- RECORD SET
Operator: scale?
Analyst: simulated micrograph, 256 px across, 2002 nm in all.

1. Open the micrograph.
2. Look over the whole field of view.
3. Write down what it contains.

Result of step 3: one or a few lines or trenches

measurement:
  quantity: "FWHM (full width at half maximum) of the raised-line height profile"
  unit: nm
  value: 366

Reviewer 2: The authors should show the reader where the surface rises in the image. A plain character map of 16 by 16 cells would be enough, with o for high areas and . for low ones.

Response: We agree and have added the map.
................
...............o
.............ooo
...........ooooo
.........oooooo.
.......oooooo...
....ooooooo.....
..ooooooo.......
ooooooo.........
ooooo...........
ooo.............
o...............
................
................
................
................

- REQUIREMENT
Every record above should be written out exactly.

- WRITTEN RESPONSE
Operator: scale?
Analyst: simulated micrograph, 256 px across, 2002 nm in all.

1. Open the micrograph.
2. Look over the whole field of view.
3. Write down what it contains.

Result of step 3: one or a few lines or trenches

measurement:
  quantity: "FWHM (full width at half maximum) of the raised-line height profile"
  unit: nm
  value: 366

Reviewer 2: The authors should show the reader where the surface rises in the image. A plain character map of 16 by 16 cells would be enough, with o for high areas and . for low ones.

Response: We agree and have added the map.
................
...............o
.............ooo
...........ooooo
.........oooooo.
.......oooooo...
....ooooooo.....
..ooooooo.......
ooooooo.........
ooooo...........
ooo.............
o...............
................
................
................
................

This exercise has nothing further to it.